§ **Requirement**:
Reproduce verbatim the lines of the material below, starting at the line with "R1: film removed" and ending at the line with "R2: film removed", both inclusive; skip the rest.

§ **Supplied material**:
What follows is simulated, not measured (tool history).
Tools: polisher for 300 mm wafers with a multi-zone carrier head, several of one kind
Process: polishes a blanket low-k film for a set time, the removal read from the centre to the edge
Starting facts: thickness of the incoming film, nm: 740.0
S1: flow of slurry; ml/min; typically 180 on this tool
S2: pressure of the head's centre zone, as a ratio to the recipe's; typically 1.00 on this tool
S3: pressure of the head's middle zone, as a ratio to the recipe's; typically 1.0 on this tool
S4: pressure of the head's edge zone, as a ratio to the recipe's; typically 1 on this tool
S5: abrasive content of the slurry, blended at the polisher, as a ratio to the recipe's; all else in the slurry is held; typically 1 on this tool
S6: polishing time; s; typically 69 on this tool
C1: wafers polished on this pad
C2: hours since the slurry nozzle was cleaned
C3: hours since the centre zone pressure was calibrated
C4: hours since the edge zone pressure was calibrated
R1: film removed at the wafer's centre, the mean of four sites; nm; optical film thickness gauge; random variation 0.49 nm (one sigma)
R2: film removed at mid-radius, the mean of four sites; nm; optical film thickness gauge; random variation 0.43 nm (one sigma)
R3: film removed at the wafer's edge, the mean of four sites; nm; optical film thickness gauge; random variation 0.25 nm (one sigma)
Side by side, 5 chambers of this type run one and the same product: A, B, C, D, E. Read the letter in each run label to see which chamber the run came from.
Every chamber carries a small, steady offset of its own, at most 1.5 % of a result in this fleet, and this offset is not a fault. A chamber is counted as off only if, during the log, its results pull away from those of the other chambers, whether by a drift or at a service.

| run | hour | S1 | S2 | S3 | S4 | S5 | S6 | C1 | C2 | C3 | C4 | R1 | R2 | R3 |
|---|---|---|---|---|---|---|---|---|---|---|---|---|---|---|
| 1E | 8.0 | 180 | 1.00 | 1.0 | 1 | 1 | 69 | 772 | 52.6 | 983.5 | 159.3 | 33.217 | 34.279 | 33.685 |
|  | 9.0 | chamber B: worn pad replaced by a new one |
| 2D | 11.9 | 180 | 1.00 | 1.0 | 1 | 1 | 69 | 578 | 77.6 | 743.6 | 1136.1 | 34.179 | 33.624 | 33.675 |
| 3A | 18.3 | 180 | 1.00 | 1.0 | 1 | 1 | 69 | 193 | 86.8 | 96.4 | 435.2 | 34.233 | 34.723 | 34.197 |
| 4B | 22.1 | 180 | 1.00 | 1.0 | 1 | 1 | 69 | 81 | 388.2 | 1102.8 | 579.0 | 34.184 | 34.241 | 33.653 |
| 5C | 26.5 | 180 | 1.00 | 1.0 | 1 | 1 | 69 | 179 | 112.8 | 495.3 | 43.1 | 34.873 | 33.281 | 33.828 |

§ **Problem solution**:
R1: film removed at the wafer's centre, the mean of four sites; nm; optical film thickness gauge; random variation 0.49 nm (one sigma)
R2: film removed at mid-radius, the mean of four sites; nm; optical film thickness gauge; random variation 0.43 nm (one sigma)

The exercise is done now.